### [BRIEF]
Beginning at the top of the data below, write out every line exactly until you reach the line with "What tool caused", and include that line.

### [SOURCE DATA]
Start of Block

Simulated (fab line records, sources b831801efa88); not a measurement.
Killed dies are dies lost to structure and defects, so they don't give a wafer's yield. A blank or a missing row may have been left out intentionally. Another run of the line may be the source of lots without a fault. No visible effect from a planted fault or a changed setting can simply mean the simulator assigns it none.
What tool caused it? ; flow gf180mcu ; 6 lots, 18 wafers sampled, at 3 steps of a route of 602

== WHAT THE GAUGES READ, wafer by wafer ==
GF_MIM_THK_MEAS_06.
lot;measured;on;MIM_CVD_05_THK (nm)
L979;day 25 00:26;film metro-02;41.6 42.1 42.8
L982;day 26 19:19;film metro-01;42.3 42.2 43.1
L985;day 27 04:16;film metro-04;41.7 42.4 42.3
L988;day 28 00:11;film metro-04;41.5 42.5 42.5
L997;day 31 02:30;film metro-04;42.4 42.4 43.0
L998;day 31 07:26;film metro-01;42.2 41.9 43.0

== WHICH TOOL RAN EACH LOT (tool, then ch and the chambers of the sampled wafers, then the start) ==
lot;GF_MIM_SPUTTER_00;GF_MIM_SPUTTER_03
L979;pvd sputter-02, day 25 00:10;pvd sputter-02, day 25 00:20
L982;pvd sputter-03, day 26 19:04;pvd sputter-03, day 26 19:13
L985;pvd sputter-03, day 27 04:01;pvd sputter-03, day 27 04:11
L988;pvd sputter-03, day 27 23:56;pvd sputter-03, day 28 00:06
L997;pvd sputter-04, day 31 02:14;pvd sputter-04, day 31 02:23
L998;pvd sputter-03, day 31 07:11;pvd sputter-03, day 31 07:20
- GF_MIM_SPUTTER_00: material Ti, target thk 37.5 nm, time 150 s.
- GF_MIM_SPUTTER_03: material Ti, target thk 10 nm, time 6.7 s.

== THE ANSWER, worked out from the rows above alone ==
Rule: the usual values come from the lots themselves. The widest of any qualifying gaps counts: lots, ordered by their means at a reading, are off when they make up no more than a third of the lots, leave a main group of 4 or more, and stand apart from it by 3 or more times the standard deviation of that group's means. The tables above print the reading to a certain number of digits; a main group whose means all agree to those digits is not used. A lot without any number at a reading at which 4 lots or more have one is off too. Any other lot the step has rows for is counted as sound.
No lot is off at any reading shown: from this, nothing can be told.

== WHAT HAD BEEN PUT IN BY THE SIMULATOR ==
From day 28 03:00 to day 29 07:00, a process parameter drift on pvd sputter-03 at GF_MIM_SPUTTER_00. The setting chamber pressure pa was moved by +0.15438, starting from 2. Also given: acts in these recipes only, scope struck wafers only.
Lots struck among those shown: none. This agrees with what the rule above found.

End of Block

### [TASK RESPONSE]
Simulated (fab line records, sources b831801efa88); not a measurement.
Killed dies are dies lost to structure and defects, so they don't give a wafer's yield. A blank or a missing row may have been left out intentionally. Another run of the line may be the source of lots without a fault. No visible effect from a planted fault or a changed setting can simply mean the simulator assigns it none.
What tool caused it? ; flow gf180mcu ; 6 lots, 18 wafers sampled, at 3 steps of a route of 602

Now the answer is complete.